* **Data to examine**
╭──

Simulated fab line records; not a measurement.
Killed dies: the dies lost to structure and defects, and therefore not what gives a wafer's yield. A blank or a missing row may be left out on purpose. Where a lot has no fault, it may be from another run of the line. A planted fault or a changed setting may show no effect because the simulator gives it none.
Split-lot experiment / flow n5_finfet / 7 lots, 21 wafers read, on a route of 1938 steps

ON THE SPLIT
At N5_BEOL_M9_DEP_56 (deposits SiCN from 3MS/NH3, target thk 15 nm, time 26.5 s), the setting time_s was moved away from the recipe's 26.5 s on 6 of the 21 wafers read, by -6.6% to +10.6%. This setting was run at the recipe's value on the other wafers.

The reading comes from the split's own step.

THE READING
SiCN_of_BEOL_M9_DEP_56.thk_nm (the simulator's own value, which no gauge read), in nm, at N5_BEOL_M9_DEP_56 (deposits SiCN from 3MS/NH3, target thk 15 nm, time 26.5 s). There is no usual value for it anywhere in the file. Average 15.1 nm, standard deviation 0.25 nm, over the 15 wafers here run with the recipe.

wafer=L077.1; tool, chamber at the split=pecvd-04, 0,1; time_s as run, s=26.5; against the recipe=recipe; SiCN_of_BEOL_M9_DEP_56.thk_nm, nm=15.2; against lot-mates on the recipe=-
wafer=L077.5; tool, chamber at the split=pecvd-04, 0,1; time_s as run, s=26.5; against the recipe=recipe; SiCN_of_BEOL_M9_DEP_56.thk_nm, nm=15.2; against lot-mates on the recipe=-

╰──

* **Action item**
Please copy only these lines, exactly: the first line of the records through the line containing "wafer=L077.1; tool, chamber", ends included.

* **Response**
Simulated fab line records; not a measurement.
Killed dies: the dies lost to structure and defects, and therefore not what gives a wafer's yield. A blank or a missing row may be left out on purpose. Where a lot has no fault, it may be from another run of the line. A planted fault or a changed setting may show no effect because the simulator gives it none.
Split-lot experiment / flow n5_finfet / 7 lots, 21 wafers read, on a route of 1938 steps

ON THE SPLIT
At N5_BEOL_M9_DEP_56 (deposits SiCN from 3MS/NH3, target thk 15 nm, time 26.5 s), the setting time_s was moved away from the recipe's 26.5 s on 6 of the 21 wafers read, by -6.6% to +10.6%. This setting was run at the recipe's value on the other wafers.

The reading comes from the split's own step.

THE READING
SiCN_of_BEOL_M9_DEP_56.thk_nm (the simulator's own value, which no gauge read), in nm, at N5_BEOL_M9_DEP_56 (deposits SiCN from 3MS/NH3, target thk 15 nm, time 26.5 s). There is no usual value for it anywhere in the file. Average 15.1 nm, standard deviation 0.25 nm, over the 15 wafers here run with the recipe.

wafer=L077.1; tool, chamber at the split=pecvd-04, 0,1; time_s as run, s=26.5; against the recipe=recipe; SiCN_of_BEOL_M9_DEP_56.thk_nm, nm=15.2; against lot-mates on the recipe=-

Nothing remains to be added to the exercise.